--- Information provided ---
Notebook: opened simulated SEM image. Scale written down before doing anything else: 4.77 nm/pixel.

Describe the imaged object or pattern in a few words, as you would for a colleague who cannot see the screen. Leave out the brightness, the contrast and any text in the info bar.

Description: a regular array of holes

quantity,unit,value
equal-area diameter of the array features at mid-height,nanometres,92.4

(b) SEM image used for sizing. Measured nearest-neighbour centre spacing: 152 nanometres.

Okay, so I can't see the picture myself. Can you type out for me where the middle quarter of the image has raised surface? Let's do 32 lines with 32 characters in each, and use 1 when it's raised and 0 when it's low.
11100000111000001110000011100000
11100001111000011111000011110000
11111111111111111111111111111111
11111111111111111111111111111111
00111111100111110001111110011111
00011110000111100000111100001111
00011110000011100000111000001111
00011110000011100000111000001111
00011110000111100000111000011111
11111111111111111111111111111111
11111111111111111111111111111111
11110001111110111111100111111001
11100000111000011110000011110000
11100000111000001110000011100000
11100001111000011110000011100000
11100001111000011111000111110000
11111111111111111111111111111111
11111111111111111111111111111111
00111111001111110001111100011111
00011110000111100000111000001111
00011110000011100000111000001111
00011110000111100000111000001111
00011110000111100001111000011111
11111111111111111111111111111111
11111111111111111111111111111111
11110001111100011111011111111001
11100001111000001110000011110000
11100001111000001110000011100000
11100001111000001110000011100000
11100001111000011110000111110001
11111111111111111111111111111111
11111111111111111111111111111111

--- Work order ---
Retype all of the entries precisely as they are.

--- Task response ---
Notebook: opened simulated SEM image. Scale written down before doing anything else: 4.77 nm/pixel.

Describe the imaged object or pattern in a few words, as you would for a colleague who cannot see the screen. Leave out the brightness, the contrast and any text in the info bar.

Description: a regular array of holes

quantity,unit,value
equal-area diameter of the array features at mid-height,nanometres,92.4

(b) SEM image used for sizing. Measured nearest-neighbour centre spacing: 152 nanometres.

Okay, so I can't see the picture myself. Can you type out for me where the middle quarter of the image has raised surface? Let's do 32 lines with 32 characters in each, and use 1 when it's raised and 0 when it's low.
11100000111000001110000011100000
11100001111000011111000011110000
11111111111111111111111111111111
11111111111111111111111111111111
00111111100111110001111110011111
00011110000111100000111100001111
00011110000011100000111000001111
00011110000011100000111000001111
00011110000111100000111000011111
11111111111111111111111111111111
11111111111111111111111111111111
11110001111110111111100111111001
11100000111000011110000011110000
11100000111000001110000011100000
11100001111000011110000011100000
11100001111000011111000111110000
11111111111111111111111111111111
11111111111111111111111111111111
00111111001111110001111100011111
00011110000111100000111000001111
00011110000011100000111000001111
00011110000111100000111000001111
00011110000111100001111000011111
11111111111111111111111111111111
11111111111111111111111111111111
11110001111100011111011111111001
11100001111000001110000011110000
11100001111000001110000011100000
11100001111000001110000011100000
11100001111000011110000111110001
11111111111111111111111111111111
11111111111111111111111111111111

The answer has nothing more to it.